#### The data

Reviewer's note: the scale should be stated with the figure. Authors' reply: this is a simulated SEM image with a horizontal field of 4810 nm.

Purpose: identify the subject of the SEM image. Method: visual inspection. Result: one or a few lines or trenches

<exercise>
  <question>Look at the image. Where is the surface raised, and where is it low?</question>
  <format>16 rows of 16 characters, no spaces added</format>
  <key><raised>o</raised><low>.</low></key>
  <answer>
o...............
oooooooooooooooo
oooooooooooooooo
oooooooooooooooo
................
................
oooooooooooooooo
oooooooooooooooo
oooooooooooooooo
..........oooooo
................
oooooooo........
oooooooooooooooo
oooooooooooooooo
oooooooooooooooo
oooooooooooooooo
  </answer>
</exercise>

########

### Required action
Write out again every entry above, exactly as given.

### Your response
Reviewer's note: the scale should be stated with the figure. Authors' reply: this is a simulated SEM image with a horizontal field of 4810 nm.

Purpose: identify the subject of the SEM image. Method: visual inspection. Result: one or a few lines or trenches

<exercise>
  <question>Look at the image. Where is the surface raised, and where is it low?</question>
  <format>16 rows of 16 characters, no spaces added</format>
  <key><raised>o</raised><low>.</low></key>
  <answer>
o...............
oooooooooooooooo
oooooooooooooooo
oooooooooooooooo
................
................
oooooooooooooooo
oooooooooooooooo
oooooooooooooooo
..........oooooo
................
oooooooo........
oooooooooooooooo
oooooooooooooooo
oooooooooooooooo
oooooooooooooooo
  </answer>
</exercise>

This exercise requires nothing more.